▸ **DATA SECTION**:
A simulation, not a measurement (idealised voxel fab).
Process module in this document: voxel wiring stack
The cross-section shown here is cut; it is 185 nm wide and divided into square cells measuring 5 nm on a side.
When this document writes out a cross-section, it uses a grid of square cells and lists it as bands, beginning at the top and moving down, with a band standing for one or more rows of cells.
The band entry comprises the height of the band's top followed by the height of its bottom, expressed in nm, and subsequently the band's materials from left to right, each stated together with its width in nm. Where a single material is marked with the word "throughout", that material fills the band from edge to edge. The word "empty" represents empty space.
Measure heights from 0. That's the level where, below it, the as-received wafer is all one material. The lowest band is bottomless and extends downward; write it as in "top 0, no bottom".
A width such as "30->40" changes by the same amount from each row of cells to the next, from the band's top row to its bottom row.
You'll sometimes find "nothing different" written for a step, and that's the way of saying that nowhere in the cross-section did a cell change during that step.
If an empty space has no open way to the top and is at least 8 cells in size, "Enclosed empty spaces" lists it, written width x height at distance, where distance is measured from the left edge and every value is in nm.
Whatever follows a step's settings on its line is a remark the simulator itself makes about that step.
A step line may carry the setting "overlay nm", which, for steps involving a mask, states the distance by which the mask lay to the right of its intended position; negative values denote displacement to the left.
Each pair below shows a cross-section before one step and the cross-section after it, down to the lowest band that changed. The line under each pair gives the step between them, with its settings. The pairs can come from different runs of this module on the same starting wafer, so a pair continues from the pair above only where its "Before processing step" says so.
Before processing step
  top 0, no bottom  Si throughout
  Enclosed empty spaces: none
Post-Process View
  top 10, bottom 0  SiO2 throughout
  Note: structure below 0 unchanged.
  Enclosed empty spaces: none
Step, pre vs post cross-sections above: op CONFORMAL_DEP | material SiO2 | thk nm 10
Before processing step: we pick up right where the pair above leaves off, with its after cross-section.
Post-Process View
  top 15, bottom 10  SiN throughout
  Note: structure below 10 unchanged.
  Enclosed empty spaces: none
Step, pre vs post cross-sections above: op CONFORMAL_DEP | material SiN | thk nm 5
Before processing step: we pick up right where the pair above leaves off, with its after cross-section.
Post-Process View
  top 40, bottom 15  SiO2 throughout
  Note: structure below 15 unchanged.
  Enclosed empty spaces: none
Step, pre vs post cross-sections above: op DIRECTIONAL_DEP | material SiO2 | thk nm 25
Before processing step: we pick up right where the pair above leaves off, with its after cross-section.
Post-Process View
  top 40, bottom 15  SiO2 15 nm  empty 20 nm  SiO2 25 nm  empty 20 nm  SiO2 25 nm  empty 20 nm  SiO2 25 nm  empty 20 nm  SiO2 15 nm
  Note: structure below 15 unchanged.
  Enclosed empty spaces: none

▸ **REQUIRED ACTION**: The expected response is the material above given again line by line, from its first line to the line holding "When this document", inclusive.

▸ **RESPONSE AREA**:
A simulation, not a measurement (idealised voxel fab).
Process module in this document: voxel wiring stack
The cross-section shown here is cut; it is 185 nm wide and divided into square cells measuring 5 nm on a side.
When this document writes out a cross-section, it uses a grid of square cells and lists it as bands, beginning at the top and moving down, with a band standing for one or more rows of cells.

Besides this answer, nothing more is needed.